☆ ☆ ☆ ☆ ☆
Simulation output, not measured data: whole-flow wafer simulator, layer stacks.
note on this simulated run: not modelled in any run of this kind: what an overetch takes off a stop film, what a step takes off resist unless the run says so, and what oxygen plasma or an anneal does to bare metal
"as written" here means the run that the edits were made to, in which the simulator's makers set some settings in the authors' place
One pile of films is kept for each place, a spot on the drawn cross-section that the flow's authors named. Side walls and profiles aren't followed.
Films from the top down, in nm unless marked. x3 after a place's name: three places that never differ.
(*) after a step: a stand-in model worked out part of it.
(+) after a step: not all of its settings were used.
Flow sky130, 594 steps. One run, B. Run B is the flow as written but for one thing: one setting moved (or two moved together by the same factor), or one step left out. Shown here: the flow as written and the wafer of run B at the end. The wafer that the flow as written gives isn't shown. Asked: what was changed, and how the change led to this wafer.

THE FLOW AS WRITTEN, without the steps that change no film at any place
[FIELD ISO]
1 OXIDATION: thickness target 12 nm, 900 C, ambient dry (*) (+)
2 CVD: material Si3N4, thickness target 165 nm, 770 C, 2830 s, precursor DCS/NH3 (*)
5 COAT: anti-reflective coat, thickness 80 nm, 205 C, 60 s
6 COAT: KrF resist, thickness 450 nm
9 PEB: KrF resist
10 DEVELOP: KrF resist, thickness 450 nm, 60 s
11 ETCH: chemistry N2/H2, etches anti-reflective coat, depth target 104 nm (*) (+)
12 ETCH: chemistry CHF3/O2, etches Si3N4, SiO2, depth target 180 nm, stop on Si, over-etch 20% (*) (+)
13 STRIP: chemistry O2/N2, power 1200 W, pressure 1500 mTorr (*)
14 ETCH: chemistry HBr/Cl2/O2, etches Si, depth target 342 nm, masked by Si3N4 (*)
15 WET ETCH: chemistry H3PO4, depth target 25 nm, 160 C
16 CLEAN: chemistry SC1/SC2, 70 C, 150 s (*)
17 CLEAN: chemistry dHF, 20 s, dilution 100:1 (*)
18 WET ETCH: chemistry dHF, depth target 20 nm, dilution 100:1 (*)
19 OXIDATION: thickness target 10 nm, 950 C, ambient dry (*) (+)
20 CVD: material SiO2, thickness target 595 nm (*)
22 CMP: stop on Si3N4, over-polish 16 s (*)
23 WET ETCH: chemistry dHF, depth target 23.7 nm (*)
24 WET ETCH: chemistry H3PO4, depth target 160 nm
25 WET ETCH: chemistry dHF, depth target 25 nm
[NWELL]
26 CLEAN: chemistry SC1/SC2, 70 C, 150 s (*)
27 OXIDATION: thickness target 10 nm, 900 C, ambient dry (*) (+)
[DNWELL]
☆ ☆ ☆ ☆ ☆

Assignment:
Exactly as written, repeat the lines from the start of the listing through the line containing "(*) after a", both included.

Exercise result:
Simulation output, not measured data: whole-flow wafer simulator, layer stacks.
note on this simulated run: not modelled in any run of this kind: what an overetch takes off a stop film, what a step takes off resist unless the run says so, and what oxygen plasma or an anneal does to bare metal
"as written" here means the run that the edits were made to, in which the simulator's makers set some settings in the authors' place
One pile of films is kept for each place, a spot on the drawn cross-section that the flow's authors named. Side walls and profiles aren't followed.
Films from the top down, in nm unless marked. x3 after a place's name: three places that never differ.
(*) after a step: a stand-in model worked out part of it.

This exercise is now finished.